++++++++

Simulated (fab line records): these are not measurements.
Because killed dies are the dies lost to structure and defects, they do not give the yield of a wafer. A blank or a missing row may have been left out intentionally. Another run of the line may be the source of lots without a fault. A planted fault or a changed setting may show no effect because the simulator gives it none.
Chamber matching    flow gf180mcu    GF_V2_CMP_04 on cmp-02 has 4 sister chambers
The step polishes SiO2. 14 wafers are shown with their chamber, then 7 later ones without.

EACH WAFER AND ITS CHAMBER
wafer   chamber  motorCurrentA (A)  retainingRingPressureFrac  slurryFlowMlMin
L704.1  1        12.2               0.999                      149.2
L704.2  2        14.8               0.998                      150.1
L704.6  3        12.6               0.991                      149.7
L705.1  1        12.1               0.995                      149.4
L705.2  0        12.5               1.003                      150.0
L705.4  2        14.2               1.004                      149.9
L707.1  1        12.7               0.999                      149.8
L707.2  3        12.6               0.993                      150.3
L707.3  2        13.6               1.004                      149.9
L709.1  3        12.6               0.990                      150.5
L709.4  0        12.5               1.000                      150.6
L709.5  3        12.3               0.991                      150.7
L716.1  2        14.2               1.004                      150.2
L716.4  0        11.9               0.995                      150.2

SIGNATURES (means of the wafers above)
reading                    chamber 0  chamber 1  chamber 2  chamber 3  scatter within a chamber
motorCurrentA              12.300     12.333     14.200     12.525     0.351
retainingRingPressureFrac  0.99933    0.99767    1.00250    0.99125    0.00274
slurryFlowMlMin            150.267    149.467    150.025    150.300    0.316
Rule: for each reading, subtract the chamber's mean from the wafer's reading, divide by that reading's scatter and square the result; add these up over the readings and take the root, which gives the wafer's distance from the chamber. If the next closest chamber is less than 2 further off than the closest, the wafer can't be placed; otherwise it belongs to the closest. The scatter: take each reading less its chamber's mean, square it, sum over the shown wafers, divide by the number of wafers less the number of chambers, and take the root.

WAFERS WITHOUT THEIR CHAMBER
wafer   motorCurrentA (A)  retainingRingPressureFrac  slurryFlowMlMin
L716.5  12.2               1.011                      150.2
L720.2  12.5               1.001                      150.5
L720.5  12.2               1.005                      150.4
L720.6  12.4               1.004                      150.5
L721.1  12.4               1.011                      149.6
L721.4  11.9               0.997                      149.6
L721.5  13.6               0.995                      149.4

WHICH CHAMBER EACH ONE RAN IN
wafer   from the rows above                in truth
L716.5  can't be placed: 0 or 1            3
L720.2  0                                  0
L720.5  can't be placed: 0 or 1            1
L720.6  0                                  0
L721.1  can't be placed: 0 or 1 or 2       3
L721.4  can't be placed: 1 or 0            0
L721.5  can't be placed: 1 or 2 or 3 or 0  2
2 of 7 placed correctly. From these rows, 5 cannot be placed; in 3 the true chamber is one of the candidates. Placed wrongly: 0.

++++++++

Brief: When you come to the line containing "4 sister chambers", give it and stop; before that, repeat each line of the material exactly from the first one.

Exercise solution:
Simulated (fab line records): these are not measurements.
Because killed dies are the dies lost to structure and defects, they do not give the yield of a wafer. A blank or a missing row may have been left out intentionally. Another run of the line may be the source of lots without a fault. A planted fault or a changed setting may show no effect because the simulator gives it none.
Chamber matching    flow gf180mcu    GF_V2_CMP_04 on cmp-02 has 4 sister chambers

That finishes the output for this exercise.